^^^^^^^^^^^^^^^^

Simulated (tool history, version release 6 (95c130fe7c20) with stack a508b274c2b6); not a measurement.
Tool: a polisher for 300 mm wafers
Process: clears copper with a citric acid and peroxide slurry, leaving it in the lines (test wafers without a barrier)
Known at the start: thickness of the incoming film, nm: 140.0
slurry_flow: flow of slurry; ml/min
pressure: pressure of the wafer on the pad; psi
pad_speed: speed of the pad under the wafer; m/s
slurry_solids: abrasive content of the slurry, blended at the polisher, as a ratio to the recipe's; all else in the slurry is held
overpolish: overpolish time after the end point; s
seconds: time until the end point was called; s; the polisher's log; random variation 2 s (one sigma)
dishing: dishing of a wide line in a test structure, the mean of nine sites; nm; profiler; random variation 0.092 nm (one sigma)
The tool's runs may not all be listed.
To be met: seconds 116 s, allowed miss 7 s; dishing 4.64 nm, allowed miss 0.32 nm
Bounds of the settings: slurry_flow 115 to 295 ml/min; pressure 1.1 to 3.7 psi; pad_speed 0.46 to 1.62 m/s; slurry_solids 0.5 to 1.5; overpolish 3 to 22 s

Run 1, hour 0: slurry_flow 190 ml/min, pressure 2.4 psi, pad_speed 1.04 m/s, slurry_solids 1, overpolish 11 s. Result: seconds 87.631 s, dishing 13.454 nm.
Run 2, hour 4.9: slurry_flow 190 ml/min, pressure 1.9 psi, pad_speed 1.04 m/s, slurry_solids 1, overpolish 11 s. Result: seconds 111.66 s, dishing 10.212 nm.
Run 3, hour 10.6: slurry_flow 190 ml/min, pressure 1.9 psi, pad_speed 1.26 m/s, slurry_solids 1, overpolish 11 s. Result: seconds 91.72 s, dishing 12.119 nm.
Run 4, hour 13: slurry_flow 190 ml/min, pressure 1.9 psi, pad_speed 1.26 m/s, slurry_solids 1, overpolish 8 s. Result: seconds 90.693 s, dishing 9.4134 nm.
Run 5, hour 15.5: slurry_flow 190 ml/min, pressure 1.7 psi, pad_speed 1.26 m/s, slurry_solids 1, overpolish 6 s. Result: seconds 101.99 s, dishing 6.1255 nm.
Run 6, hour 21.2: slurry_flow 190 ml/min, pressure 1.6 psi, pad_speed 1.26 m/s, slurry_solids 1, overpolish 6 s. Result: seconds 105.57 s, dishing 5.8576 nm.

^^^^^^^^^^^^^^^^

Action item ▸ Using the data above, extract exactly the lines from the one that holds "pad_speed: speed of" to the one that holds "Bounds of the", both ends included, and no others.

Your response ▸
pad_speed: speed of the pad under the wafer; m/s
slurry_solids: abrasive content of the slurry, blended at the polisher, as a ratio to the recipe's; all else in the slurry is held
overpolish: overpolish time after the end point; s
seconds: time until the end point was called; s; the polisher's log; random variation 2 s (one sigma)
dishing: dishing of a wide line in a test structure, the mean of nine sites; nm; profiler; random variation 0.092 nm (one sigma)
The tool's runs may not all be listed.
To be met: seconds 116 s, allowed miss 7 s; dishing 4.64 nm, allowed miss 0.32 nm
Bounds of the settings: slurry_flow 115 to 295 ml/min; pressure 1.1 to 3.7 psi; pad_speed 0.46 to 1.62 m/s; slurry_solids 0.5 to 1.5; overpolish 3 to 22 s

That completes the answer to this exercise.